- _Assignment_
Transcribe the records in full, keeping every character as it is.

- _Data supplied_
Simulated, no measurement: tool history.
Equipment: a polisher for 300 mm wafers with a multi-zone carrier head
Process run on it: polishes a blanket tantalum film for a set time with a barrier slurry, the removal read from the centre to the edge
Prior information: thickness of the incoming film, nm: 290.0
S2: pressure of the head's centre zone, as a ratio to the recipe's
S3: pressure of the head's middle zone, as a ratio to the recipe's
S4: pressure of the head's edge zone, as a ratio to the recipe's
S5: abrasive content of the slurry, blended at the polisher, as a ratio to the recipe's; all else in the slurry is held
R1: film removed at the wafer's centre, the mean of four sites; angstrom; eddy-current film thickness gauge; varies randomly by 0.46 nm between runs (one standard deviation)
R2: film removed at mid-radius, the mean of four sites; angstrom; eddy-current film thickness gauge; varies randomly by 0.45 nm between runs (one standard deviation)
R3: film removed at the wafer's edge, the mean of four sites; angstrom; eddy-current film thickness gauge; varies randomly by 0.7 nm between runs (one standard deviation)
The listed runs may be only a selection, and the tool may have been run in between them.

- _Exercise response_
Simulated, no measurement: tool history.
Equipment: a polisher for 300 mm wafers with a multi-zone carrier head
Process run on it: polishes a blanket tantalum film for a set time with a barrier slurry, the removal read from the centre to the edge
Prior information: thickness of the incoming film, nm: 290.0
S2: pressure of the head's centre zone, as a ratio to the recipe's
S3: pressure of the head's middle zone, as a ratio to the recipe's
S4: pressure of the head's edge zone, as a ratio to the recipe's
S5: abrasive content of the slurry, blended at the polisher, as a ratio to the recipe's; all else in the slurry is held
R1: film removed at the wafer's centre, the mean of four sites; angstrom; eddy-current film thickness gauge; varies randomly by 0.46 nm between runs (one standard deviation)
R2: film removed at mid-radius, the mean of four sites; angstrom; eddy-current film thickness gauge; varies randomly by 0.45 nm between runs (one standard deviation)
R3: film removed at the wafer's edge, the mean of four sites; angstrom; eddy-current film thickness gauge; varies randomly by 0.7 nm between runs (one standard deviation)
The listed runs may be only a selection, and the tool may have been run in between them.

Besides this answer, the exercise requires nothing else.